▶ Action item: The reply to the records below should contain exactly the lines from the line with "3. SUSPECTS, AND WHAT RULES EACH OUT" through the line with "Counting: a tool", and nothing besides.

Entries supplied: Begin
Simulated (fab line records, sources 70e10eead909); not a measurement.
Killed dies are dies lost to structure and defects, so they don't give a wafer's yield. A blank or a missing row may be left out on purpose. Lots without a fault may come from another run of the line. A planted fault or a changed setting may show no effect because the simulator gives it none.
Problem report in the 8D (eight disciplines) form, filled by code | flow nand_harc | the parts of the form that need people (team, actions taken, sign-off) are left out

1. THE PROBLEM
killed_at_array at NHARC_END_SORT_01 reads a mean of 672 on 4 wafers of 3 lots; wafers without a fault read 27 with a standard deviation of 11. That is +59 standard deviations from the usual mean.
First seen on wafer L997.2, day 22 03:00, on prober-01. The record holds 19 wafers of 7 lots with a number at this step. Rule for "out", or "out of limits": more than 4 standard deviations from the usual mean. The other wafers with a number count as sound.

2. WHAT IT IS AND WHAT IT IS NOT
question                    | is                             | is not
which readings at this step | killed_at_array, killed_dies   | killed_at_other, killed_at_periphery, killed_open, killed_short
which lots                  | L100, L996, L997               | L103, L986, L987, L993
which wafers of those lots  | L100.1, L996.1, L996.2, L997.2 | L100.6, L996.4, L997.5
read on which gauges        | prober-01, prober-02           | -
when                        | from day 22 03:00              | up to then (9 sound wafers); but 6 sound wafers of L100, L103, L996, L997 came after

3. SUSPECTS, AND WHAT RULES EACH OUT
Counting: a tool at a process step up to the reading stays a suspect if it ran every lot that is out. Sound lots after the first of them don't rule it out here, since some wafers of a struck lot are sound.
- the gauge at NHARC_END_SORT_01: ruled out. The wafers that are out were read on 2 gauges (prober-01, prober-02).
Entries supplied: End

▶ Written solution:
3. SUSPECTS, AND WHAT RULES EACH OUT
Counting: a tool at a process step up to the reading stays a suspect if it ran every lot that is out. Sound lots after the first of them don't rule it out here, since some wafers of a struck lot are sound.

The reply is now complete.